### [Stored data]
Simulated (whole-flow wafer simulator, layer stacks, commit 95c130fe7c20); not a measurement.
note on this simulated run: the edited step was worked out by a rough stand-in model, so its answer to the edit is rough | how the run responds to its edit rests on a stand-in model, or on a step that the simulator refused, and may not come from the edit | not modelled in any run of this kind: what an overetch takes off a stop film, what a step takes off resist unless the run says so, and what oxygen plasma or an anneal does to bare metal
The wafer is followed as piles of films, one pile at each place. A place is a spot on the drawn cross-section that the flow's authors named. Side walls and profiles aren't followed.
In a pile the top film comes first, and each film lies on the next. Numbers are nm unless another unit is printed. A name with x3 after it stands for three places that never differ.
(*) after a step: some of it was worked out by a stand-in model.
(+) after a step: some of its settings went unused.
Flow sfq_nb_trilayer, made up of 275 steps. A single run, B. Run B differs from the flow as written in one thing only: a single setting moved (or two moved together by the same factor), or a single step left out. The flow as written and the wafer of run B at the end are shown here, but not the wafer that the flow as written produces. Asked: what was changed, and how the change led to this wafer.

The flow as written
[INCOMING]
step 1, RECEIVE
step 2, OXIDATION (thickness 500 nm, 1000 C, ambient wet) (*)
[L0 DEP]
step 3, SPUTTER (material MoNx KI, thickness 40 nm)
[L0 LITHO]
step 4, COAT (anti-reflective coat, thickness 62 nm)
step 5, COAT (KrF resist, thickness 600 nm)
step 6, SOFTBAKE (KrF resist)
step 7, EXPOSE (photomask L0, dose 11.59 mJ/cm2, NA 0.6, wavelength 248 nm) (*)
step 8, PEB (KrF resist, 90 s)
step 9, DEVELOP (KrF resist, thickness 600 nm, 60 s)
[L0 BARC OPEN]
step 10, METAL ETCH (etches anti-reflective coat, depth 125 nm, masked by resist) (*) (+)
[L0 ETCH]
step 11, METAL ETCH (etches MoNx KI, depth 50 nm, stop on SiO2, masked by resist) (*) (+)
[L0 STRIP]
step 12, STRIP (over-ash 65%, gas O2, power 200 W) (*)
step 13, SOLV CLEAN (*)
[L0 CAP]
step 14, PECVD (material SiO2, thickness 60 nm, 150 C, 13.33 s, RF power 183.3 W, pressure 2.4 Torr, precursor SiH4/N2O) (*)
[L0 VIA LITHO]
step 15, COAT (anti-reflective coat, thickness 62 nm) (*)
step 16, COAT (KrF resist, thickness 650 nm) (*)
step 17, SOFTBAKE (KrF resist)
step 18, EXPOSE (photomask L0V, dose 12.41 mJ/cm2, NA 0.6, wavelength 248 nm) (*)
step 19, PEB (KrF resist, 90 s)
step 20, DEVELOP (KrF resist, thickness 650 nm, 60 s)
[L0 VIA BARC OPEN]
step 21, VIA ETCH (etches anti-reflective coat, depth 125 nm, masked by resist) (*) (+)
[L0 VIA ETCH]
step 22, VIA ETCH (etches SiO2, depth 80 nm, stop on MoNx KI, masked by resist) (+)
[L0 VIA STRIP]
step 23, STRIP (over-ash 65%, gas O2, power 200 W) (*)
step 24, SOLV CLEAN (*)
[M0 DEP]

### [Work instruction]
Transcribe each line of the data above, unaltered, from the one where "step 22, VIA" appears to the one where "step 24, SOLV CLEAN (*)" appears, inclusive of both.

### [Written reply]
step 22, VIA ETCH (etches SiO2, depth 80 nm, stop on MoNx KI, masked by resist) (+)
[L0 VIA STRIP]
step 23, STRIP (over-ash 65%, gas O2, power 200 W) (*)
step 24, SOLV CLEAN (*)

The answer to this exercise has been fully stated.